» **Task item**:
Type again, exactly, the lines below from the start through the line that includes "Matching of chambers".

» **Source material**:
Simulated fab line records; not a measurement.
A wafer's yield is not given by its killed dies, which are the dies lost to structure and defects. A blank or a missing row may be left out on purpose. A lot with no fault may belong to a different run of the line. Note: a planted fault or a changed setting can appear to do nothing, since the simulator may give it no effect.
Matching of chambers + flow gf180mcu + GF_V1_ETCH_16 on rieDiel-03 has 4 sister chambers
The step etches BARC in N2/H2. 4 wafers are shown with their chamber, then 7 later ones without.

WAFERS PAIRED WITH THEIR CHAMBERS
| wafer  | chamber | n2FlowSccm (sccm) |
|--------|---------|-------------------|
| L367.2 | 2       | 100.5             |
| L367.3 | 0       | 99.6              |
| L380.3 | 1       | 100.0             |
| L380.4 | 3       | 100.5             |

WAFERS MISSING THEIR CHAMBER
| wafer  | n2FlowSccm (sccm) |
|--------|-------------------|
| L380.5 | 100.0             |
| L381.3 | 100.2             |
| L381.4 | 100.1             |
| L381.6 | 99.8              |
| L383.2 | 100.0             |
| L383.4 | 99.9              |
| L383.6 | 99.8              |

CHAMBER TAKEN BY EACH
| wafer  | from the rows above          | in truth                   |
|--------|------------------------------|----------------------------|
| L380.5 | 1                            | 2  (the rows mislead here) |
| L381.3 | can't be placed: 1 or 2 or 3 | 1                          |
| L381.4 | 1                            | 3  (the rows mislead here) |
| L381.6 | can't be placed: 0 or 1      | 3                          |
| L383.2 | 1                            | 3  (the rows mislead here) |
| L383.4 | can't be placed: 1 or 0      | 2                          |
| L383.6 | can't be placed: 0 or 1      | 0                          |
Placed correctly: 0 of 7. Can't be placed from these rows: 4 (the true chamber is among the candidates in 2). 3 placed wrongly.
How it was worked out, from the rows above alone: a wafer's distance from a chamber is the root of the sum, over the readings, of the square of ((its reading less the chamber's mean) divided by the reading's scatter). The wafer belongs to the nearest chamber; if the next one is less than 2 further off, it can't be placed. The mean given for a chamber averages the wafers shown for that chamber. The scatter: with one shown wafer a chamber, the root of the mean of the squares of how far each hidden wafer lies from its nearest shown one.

» **Exercise output**:
Simulated fab line records; not a measurement.
A wafer's yield is not given by its killed dies, which are the dies lost to structure and defects. A blank or a missing row may be left out on purpose. A lot with no fault may belong to a different run of the line. Note: a planted fault or a changed setting can appear to do nothing, since the simulator may give it no effect.
Matching of chambers + flow gf180mcu + GF_V1_ETCH_16 on rieDiel-03 has 4 sister chambers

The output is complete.